Work instruction: Please repeat the whole listing verbatim.

== Dataset entries
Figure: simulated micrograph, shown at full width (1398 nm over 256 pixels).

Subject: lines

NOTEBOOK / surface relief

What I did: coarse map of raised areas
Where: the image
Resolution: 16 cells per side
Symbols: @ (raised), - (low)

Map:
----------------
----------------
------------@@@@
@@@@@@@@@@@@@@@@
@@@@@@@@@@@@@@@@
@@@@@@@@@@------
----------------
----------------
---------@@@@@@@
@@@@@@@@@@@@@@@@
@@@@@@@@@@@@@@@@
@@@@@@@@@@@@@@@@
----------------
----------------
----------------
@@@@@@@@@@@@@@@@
====

Answer section:
Figure: simulated micrograph, shown at full width (1398 nm over 256 pixels).

Subject: lines

NOTEBOOK / surface relief

What I did: coarse map of raised areas
Where: the image
Resolution: 16 cells per side
Symbols: @ (raised), - (low)

Map:
----------------
----------------
------------@@@@
@@@@@@@@@@@@@@@@
@@@@@@@@@@@@@@@@
@@@@@@@@@@------
----------------
----------------
---------@@@@@@@
@@@@@@@@@@@@@@@@
@@@@@@@@@@@@@@@@
@@@@@@@@@@@@@@@@
----------------
----------------
----------------
@@@@@@@@@@@@@@@@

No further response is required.